> [Work order]: Write out the lines from the top of the material through the line with "Units of measure: liquid_c", exactly and with nothing added.

....
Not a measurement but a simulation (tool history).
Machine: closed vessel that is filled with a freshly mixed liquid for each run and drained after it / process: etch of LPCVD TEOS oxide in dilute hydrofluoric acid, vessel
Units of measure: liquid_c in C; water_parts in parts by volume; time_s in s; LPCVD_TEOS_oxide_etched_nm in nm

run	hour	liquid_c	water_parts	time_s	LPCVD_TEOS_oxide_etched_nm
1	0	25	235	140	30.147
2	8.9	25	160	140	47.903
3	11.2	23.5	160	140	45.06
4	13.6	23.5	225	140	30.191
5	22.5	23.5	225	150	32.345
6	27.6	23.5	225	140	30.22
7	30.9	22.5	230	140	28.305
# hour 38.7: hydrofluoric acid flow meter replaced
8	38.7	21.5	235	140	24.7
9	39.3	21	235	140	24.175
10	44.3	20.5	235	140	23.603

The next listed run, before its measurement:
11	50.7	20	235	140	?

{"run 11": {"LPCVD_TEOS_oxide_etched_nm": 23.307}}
....

> [Response]:
Not a measurement but a simulation (tool history).
Machine: closed vessel that is filled with a freshly mixed liquid for each run and drained after it / process: etch of LPCVD TEOS oxide in dilute hydrofluoric acid, vessel
Units of measure: liquid_c in C; water_parts in parts by volume; time_s in s; LPCVD_TEOS_oxide_etched_nm in nm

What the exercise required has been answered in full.